*****

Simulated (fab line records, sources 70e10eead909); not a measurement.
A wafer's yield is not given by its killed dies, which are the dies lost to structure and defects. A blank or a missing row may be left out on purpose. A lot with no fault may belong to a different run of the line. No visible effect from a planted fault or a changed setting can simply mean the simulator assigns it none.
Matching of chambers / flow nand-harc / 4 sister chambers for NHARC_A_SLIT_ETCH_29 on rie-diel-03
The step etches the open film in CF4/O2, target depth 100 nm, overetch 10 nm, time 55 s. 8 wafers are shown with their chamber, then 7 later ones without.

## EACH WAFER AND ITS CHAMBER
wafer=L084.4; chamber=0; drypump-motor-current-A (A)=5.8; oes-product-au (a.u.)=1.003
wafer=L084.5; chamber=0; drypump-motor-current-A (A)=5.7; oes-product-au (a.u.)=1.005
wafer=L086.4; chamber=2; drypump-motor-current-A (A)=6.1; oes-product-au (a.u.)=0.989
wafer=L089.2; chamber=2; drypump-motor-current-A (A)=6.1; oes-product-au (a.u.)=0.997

*****

ACTIVITY: Please give back all of the material above exactly as it was written.

PROBLEM SOLUTION:
Simulated (fab line records, sources 70e10eead909); not a measurement.
A wafer's yield is not given by its killed dies, which are the dies lost to structure and defects. A blank or a missing row may be left out on purpose. A lot with no fault may belong to a different run of the line. No visible effect from a planted fault or a changed setting can simply mean the simulator assigns it none.
Matching of chambers / flow nand-harc / 4 sister chambers for NHARC_A_SLIT_ETCH_29 on rie-diel-03
The step etches the open film in CF4/O2, target depth 100 nm, overetch 10 nm, time 55 s. 8 wafers are shown with their chamber, then 7 later ones without.

## EACH WAFER AND ITS CHAMBER
wafer=L084.4; chamber=0; drypump-motor-current-A (A)=5.8; oes-product-au (a.u.)=1.003
wafer=L084.5; chamber=0; drypump-motor-current-A (A)=5.7; oes-product-au (a.u.)=1.005
wafer=L086.4; chamber=2; drypump-motor-current-A (A)=6.1; oes-product-au (a.u.)=0.989
wafer=L089.2; chamber=2; drypump-motor-current-A (A)=6.1; oes-product-au (a.u.)=0.997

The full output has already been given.